» **Data provided**
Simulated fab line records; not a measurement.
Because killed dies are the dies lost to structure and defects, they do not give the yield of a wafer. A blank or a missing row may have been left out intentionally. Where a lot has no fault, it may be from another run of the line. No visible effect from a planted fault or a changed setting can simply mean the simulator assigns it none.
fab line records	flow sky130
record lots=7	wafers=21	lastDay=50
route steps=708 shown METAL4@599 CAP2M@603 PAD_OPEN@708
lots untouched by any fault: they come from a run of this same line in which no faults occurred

» **Required action**
Repeat the whole listing exactly, with no omissions.

» **Task solution**
Simulated fab line records; not a measurement.
Because killed dies are the dies lost to structure and defects, they do not give the yield of a wafer. A blank or a missing row may have been left out intentionally. Where a lot has no fault, it may be from another run of the line. No visible effect from a planted fault or a changed setting can simply mean the simulator assigns it none.
fab line records	flow sky130
record lots=7	wafers=21	lastDay=50
route steps=708 shown METAL4@599 CAP2M@603 PAD_OPEN@708
lots untouched by any fault: they come from a run of this same line in which no faults occurred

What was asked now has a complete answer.